——

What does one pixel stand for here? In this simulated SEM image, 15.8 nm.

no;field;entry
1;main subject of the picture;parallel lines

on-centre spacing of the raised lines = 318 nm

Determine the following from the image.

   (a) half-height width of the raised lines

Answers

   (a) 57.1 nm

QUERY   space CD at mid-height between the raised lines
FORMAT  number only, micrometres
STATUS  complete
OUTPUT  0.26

——

ACTION ITEM:
Could you give every entry again, exactly as written?

YOUR RESPONSE:
What does one pixel stand for here? In this simulated SEM image, 15.8 nm.

no;field;entry
1;main subject of the picture;parallel lines

on-centre spacing of the raised lines = 318 nm

Determine the following from the image.

   (a) half-height width of the raised lines

Answers

   (a) 57.1 nm

QUERY   space CD at mid-height between the raised lines
FORMAT  number only, micrometres
STATUS  complete
OUTPUT  0.26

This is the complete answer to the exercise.